----------------

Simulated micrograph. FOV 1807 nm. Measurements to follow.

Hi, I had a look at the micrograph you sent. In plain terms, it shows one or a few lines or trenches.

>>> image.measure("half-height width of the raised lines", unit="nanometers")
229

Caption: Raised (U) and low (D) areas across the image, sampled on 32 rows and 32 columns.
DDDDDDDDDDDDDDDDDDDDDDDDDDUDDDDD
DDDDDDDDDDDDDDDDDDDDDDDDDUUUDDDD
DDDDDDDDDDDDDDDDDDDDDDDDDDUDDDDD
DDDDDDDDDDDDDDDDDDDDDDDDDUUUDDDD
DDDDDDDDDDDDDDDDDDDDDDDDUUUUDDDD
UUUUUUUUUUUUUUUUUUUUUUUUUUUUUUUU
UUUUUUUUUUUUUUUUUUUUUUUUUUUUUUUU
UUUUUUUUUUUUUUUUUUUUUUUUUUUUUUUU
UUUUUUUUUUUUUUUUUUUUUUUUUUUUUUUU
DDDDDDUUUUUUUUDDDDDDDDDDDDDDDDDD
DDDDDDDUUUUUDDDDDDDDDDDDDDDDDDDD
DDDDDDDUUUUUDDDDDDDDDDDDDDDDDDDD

----------------

Transcribe every record exactly, keeping each line as it is.

# Exercise response
Simulated micrograph. FOV 1807 nm. Measurements to follow.

Hi, I had a look at the micrograph you sent. In plain terms, it shows one or a few lines or trenches.

>>> image.measure("half-height width of the raised lines", unit="nanometers")
229

Caption: Raised (U) and low (D) areas across the image, sampled on 32 rows and 32 columns.
DDDDDDDDDDDDDDDDDDDDDDDDDDUDDDDD
DDDDDDDDDDDDDDDDDDDDDDDDDUUUDDDD
DDDDDDDDDDDDDDDDDDDDDDDDDDUDDDDD
DDDDDDDDDDDDDDDDDDDDDDDDDUUUDDDD
DDDDDDDDDDDDDDDDDDDDDDDDUUUUDDDD
UUUUUUUUUUUUUUUUUUUUUUUUUUUUUUUU
UUUUUUUUUUUUUUUUUUUUUUUUUUUUUUUU
UUUUUUUUUUUUUUUUUUUUUUUUUUUUUUUU
UUUUUUUUUUUUUUUUUUUUUUUUUUUUUUUU
DDDDDDUUUUUUUUDDDDDDDDDDDDDDDDDD
DDDDDDDUUUUUDDDDDDDDDDDDDDDDDDDD
DDDDDDDUUUUUDDDDDDDDDDDDDDDDDDDD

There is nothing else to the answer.